▶ **REQUIRED ACTION**
Here are some records; return them all exactly.

▶ **RECORDS SUPPLIED**
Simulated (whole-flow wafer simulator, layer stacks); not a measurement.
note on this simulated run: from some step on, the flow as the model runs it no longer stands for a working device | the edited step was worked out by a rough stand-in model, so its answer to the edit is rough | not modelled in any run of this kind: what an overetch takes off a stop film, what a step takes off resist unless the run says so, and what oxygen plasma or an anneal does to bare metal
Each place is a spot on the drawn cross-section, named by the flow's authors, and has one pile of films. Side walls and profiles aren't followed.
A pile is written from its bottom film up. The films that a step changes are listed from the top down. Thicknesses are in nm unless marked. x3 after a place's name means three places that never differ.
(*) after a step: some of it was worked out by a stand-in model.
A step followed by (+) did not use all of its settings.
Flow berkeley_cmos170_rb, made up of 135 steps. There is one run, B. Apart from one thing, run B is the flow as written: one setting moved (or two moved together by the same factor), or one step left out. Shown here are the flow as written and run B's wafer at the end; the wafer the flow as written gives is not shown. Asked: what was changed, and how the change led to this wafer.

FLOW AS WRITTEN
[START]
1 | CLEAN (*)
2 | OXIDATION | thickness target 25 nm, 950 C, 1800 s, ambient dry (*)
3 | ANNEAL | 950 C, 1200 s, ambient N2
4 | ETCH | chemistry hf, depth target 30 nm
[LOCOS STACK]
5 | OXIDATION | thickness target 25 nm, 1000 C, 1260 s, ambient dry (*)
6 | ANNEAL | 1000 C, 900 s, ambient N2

▶ **EXERCISE ANSWER**
Simulated (whole-flow wafer simulator, layer stacks); not a measurement.
note on this simulated run: from some step on, the flow as the model runs it no longer stands for a working device | the edited step was worked out by a rough stand-in model, so its answer to the edit is rough | not modelled in any run of this kind: what an overetch takes off a stop film, what a step takes off resist unless the run says so, and what oxygen plasma or an anneal does to bare metal
Each place is a spot on the drawn cross-section, named by the flow's authors, and has one pile of films. Side walls and profiles aren't followed.
A pile is written from its bottom film up. The films that a step changes are listed from the top down. Thicknesses are in nm unless marked. x3 after a place's name means three places that never differ.
(*) after a step: some of it was worked out by a stand-in model.
A step followed by (+) did not use all of its settings.
Flow berkeley_cmos170_rb, made up of 135 steps. There is one run, B. Apart from one thing, run B is the flow as written: one setting moved (or two moved together by the same factor), or one step left out. Shown here are the flow as written and run B's wafer at the end; the wafer the flow as written gives is not shown. Asked: what was changed, and how the change led to this wafer.

FLOW AS WRITTEN
[START]
1 | CLEAN (*)
2 | OXIDATION | thickness target 25 nm, 950 C, 1800 s, ambient dry (*)
3 | ANNEAL | 950 C, 1200 s, ambient N2
4 | ETCH | chemistry hf, depth target 30 nm
[LOCOS STACK]
5 | OXIDATION | thickness target 25 nm, 1000 C, 1260 s, ambient dry (*)
6 | ANNEAL | 1000 C, 900 s, ambient N2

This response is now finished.